══════════════════════════════

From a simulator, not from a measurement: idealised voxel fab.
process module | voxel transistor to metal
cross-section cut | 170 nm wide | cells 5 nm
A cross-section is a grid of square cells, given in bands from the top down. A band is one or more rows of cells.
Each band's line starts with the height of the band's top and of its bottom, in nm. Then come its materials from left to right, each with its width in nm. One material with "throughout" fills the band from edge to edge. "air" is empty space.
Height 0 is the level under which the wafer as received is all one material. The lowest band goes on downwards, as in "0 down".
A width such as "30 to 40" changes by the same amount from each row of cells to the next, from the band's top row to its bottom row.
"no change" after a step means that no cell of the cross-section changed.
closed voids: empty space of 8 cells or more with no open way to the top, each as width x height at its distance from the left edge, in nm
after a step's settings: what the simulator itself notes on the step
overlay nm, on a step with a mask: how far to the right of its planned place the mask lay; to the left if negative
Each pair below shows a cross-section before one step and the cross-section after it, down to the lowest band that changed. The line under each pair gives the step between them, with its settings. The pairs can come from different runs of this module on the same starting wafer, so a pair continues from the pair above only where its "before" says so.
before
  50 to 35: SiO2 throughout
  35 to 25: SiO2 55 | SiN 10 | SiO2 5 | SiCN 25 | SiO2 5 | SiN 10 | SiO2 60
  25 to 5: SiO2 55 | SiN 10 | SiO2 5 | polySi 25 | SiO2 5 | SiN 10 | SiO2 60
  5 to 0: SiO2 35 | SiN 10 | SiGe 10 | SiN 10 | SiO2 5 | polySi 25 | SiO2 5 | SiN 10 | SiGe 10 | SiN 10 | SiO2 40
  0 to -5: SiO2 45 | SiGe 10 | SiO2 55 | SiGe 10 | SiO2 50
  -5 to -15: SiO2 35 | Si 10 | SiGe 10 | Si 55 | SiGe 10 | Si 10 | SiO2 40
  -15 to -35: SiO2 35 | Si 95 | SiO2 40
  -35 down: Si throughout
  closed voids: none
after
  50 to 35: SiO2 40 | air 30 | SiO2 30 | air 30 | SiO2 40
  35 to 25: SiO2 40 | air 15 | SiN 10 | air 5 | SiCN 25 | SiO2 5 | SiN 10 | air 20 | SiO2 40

══════════════════════════════

| Assignment |
Starting at the first line of the listing, retype every line up to and including the one with "after a step's".

| Answer space |
From a simulator, not from a measurement: idealised voxel fab.
process module | voxel transistor to metal
cross-section cut | 170 nm wide | cells 5 nm
A cross-section is a grid of square cells, given in bands from the top down. A band is one or more rows of cells.
Each band's line starts with the height of the band's top and of its bottom, in nm. Then come its materials from left to right, each with its width in nm. One material with "throughout" fills the band from edge to edge. "air" is empty space.
Height 0 is the level under which the wafer as received is all one material. The lowest band goes on downwards, as in "0 down".
A width such as "30 to 40" changes by the same amount from each row of cells to the next, from the band's top row to its bottom row.
"no change" after a step means that no cell of the cross-section changed.
closed voids: empty space of 8 cells or more with no open way to the top, each as width x height at its distance from the left edge, in nm
after a step's settings: what the simulator itself notes on the step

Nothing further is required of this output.